### Work item
Would you quote the material below from its first line through the line containing "Killed dies are", exactly and with both ends included?

-*-*-
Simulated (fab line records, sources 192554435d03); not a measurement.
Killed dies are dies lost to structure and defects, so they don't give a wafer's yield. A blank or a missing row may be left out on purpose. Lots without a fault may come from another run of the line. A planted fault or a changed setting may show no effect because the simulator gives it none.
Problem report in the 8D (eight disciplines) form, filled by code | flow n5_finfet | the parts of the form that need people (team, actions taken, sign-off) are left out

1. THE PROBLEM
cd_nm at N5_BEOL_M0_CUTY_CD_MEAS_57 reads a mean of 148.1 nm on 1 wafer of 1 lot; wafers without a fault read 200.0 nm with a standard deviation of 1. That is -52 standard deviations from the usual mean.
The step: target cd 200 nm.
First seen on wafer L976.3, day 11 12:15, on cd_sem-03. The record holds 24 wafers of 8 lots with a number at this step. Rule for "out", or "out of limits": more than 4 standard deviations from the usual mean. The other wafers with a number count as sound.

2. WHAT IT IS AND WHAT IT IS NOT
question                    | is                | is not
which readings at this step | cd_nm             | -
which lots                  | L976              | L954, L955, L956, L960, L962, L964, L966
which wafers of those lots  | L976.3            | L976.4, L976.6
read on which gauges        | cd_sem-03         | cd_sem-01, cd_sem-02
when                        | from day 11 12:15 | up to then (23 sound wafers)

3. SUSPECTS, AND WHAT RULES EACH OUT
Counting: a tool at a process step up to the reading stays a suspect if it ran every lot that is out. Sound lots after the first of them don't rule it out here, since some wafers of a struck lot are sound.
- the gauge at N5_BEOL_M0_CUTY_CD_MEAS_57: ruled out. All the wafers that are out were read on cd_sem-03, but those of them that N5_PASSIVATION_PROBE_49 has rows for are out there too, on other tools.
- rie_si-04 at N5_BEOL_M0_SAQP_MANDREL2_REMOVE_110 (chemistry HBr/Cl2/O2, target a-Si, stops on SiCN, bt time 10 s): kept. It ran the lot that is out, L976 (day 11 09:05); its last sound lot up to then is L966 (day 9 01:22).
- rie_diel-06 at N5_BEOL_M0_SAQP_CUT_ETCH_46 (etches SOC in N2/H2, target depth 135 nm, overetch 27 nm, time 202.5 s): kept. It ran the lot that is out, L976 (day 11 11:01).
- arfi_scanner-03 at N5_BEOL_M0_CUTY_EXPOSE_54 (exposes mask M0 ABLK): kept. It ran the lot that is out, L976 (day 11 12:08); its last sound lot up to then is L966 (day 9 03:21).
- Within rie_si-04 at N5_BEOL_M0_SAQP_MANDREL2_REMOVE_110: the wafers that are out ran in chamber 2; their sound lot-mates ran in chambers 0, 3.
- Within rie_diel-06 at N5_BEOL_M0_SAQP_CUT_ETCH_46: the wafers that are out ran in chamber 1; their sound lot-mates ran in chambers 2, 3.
-*-*-

### Task result
Simulated (fab line records, sources 192554435d03); not a measurement.
Killed dies are dies lost to structure and defects, so they don't give a wafer's yield. A blank or a missing row may be left out on purpose. Lots without a fault may come from another run of the line. A planted fault or a changed setting may show no effect because the simulator gives it none.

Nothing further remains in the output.